:: The data ::
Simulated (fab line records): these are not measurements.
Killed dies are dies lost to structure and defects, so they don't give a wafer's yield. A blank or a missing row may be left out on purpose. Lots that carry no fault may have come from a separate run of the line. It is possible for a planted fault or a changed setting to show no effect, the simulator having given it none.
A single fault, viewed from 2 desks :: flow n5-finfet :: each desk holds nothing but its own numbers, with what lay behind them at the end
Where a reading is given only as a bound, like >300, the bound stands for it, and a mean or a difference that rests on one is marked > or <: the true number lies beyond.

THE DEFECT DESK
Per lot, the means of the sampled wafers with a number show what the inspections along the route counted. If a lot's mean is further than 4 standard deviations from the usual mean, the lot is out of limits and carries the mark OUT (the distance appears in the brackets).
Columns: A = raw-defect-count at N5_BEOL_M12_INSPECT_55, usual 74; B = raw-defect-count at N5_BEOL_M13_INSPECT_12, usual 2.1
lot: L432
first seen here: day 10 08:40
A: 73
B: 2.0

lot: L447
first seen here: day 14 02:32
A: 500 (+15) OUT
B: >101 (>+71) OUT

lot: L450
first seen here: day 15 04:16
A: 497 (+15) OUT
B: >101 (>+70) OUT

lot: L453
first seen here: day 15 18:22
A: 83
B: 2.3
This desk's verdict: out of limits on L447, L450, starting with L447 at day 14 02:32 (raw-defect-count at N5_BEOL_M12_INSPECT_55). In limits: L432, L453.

:: Action item ::
The lines above should be printed again, exactly as they are.

:: Response box ::
Simulated (fab line records): these are not measurements.
Killed dies are dies lost to structure and defects, so they don't give a wafer's yield. A blank or a missing row may be left out on purpose. Lots that carry no fault may have come from a separate run of the line. It is possible for a planted fault or a changed setting to show no effect, the simulator having given it none.
A single fault, viewed from 2 desks :: flow n5-finfet :: each desk holds nothing but its own numbers, with what lay behind them at the end
Where a reading is given only as a bound, like >300, the bound stands for it, and a mean or a difference that rests on one is marked > or <: the true number lies beyond.

THE DEFECT DESK
Per lot, the means of the sampled wafers with a number show what the inspections along the route counted. If a lot's mean is further than 4 standard deviations from the usual mean, the lot is out of limits and carries the mark OUT (the distance appears in the brackets).
Columns: A = raw-defect-count at N5_BEOL_M12_INSPECT_55, usual 74; B = raw-defect-count at N5_BEOL_M13_INSPECT_12, usual 2.1
lot: L432
first seen here: day 10 08:40
A: 73
B: 2.0

lot: L447
first seen here: day 14 02:32
A: 500 (+15) OUT
B: >101 (>+71) OUT

lot: L450
first seen here: day 15 04:16
A: 497 (+15) OUT
B: >101 (>+70) OUT

lot: L453
first seen here: day 15 18:22
A: 83
B: 2.3
This desk's verdict: out of limits on L447, L450, starting with L447 at day 14 02:32 (raw-defect-count at N5_BEOL_M12_INSPECT_55). In limits: L432, L453.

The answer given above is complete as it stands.